DATASET START

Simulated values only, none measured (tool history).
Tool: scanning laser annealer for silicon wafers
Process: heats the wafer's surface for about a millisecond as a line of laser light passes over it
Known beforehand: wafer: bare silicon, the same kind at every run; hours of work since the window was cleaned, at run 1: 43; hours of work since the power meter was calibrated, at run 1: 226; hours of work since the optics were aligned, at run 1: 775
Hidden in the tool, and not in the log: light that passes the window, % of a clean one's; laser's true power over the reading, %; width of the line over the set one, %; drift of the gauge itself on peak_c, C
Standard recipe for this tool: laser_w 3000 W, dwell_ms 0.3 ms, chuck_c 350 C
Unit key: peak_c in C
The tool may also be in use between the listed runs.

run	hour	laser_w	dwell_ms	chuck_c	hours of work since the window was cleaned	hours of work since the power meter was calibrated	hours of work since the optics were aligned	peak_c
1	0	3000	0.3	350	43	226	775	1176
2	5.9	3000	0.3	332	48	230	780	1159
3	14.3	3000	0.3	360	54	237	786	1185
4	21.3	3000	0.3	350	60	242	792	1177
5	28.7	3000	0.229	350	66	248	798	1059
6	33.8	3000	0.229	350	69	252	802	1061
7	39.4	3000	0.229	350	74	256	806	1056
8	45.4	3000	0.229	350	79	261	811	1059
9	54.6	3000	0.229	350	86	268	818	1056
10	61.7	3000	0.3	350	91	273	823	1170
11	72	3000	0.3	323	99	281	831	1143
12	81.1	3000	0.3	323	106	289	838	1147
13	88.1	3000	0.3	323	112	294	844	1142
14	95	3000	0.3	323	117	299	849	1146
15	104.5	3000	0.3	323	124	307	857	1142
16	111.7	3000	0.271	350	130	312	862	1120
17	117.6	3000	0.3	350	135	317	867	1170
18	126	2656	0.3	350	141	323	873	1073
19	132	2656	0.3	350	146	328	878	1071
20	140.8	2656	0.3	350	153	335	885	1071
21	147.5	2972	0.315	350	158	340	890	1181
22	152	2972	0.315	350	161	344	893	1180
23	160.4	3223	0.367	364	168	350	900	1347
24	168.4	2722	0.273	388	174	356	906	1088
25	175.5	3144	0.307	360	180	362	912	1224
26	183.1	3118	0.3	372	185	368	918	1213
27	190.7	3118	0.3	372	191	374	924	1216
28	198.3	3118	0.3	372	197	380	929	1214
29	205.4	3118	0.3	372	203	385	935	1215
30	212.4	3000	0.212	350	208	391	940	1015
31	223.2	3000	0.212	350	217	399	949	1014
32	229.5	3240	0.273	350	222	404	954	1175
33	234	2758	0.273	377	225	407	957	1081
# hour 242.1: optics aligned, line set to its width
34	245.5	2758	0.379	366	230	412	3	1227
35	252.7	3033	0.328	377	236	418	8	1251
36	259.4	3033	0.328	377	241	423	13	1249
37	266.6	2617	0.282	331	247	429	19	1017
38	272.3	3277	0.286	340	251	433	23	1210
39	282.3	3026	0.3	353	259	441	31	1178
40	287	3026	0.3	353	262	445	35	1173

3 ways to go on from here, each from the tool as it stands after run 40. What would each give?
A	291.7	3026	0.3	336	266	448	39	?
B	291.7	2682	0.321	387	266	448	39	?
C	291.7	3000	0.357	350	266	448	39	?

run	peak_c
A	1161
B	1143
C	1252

DATASET END

### TASK ITEM:
Beginning at the top of the entries above, output each line exactly, and end with the line in which "Process: heats the" appears.

### ANSWER BOX:
Simulated values only, none measured (tool history).
Tool: scanning laser annealer for silicon wafers
Process: heats the wafer's surface for about a millisecond as a line of laser light passes over it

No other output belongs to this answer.